────

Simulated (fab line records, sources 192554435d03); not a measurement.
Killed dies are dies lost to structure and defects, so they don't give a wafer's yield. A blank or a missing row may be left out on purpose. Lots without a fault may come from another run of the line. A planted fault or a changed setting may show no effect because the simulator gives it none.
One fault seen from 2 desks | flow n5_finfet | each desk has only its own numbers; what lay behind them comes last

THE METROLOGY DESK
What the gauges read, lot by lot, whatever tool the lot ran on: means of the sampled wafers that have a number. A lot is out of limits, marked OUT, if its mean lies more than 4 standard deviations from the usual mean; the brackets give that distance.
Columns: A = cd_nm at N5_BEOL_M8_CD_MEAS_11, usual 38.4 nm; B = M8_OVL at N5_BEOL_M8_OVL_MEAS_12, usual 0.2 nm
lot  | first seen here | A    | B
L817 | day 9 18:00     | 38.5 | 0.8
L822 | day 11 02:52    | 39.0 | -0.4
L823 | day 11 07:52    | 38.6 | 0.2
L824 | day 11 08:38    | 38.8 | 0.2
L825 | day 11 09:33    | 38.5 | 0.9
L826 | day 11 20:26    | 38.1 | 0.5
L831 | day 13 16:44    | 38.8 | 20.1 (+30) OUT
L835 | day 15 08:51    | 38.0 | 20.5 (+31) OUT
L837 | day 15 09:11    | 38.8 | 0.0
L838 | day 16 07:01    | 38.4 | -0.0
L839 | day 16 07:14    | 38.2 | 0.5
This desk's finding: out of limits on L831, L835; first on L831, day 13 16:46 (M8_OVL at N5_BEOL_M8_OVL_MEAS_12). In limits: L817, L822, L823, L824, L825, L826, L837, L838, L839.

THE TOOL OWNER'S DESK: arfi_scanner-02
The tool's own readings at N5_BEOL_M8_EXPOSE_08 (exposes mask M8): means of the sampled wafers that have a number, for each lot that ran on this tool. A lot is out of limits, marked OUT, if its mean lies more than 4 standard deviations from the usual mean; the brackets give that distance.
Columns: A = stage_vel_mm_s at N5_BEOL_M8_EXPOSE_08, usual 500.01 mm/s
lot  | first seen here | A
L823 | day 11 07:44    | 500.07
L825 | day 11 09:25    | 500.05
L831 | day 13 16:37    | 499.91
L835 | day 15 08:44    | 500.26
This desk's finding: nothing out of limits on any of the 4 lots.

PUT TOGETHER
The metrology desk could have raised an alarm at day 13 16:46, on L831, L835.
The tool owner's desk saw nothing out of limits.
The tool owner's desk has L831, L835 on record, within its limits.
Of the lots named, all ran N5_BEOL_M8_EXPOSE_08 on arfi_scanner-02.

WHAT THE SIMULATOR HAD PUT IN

────

Among the entries above, the lines between the ones containing "The tool owner's desk saw" and "Of the lots", inclusive, are to be transcribed exactly. No other line is to be given.

The tool owner's desk saw nothing out of limits.
The tool owner's desk has L831, L835 on record, within its limits.
Of the lots named, all ran N5_BEOL_M8_EXPOSE_08 on arfi_scanner-02.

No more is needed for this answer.